[Opening Information provided section]
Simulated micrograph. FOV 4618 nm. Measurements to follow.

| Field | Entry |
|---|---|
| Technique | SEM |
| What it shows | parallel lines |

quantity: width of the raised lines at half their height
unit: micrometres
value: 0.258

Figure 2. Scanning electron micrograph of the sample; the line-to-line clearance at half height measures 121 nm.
[Closing Information provided section]

> **Required action**:
Please return the whole listing, line for line, exactly.

> **Expected answer**:
Simulated micrograph. FOV 4618 nm. Measurements to follow.

| Field | Entry |
|---|---|
| Technique | SEM |
| What it shows | parallel lines |

quantity: width of the raised lines at half their height
unit: micrometres
value: 0.258

Figure 2. Scanning electron micrograph of the sample; the line-to-line clearance at half height measures 121 nm.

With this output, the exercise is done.